Start of Block

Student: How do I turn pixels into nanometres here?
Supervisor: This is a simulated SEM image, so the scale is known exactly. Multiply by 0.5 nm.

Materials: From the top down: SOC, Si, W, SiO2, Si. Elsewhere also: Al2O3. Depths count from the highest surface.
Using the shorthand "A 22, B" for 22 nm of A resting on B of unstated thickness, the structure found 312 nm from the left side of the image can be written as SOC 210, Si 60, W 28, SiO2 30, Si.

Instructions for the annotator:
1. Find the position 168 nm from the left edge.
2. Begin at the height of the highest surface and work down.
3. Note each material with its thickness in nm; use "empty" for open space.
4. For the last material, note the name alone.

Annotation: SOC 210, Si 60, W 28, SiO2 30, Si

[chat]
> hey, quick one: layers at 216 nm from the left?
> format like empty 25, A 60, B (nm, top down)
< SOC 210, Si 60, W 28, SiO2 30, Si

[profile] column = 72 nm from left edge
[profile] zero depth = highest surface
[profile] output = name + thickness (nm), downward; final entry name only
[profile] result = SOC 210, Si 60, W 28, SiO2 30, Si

End of Block

* _Requirement_:
A verbatim restatement of all the entries above is required.

* _Solution_:
Student: How do I turn pixels into nanometres here?
Supervisor: This is a simulated SEM image, so the scale is known exactly. Multiply by 0.5 nm.

Materials: From the top down: SOC, Si, W, SiO2, Si. Elsewhere also: Al2O3. Depths count from the highest surface.
Using the shorthand "A 22, B" for 22 nm of A resting on B of unstated thickness, the structure found 312 nm from the left side of the image can be written as SOC 210, Si 60, W 28, SiO2 30, Si.

Instructions for the annotator:
1. Find the position 168 nm from the left edge.
2. Begin at the height of the highest surface and work down.
3. Note each material with its thickness in nm; use "empty" for open space.
4. For the last material, note the name alone.

Annotation: SOC 210, Si 60, W 28, SiO2 30, Si

[chat]
> hey, quick one: layers at 216 nm from the left?
> format like empty 25, A 60, B (nm, top down)
< SOC 210, Si 60, W 28, SiO2 30, Si

[profile] column = 72 nm from left edge
[profile] zero depth = highest surface
[profile] output = name + thickness (nm), downward; final entry name only
[profile] result = SOC 210, Si 60, W 28, SiO2 30, Si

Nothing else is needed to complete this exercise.